:: Exercise data ::
——
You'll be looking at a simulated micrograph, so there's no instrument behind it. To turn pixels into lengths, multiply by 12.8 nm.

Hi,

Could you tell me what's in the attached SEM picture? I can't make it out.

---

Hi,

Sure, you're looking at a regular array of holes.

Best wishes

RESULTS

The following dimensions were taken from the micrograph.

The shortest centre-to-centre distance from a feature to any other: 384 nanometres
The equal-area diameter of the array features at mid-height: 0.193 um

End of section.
——

:: Activity ::
Word for word, quote the lines of the material from the first line through the line with "Best wishes", both ends included.

:: Written answer ::
You'll be looking at a simulated micrograph, so there's no instrument behind it. To turn pixels into lengths, multiply by 12.8 nm.

Hi,

Could you tell me what's in the attached SEM picture? I can't make it out.

---

Hi,

Sure, you're looking at a regular array of holes.

Best wishes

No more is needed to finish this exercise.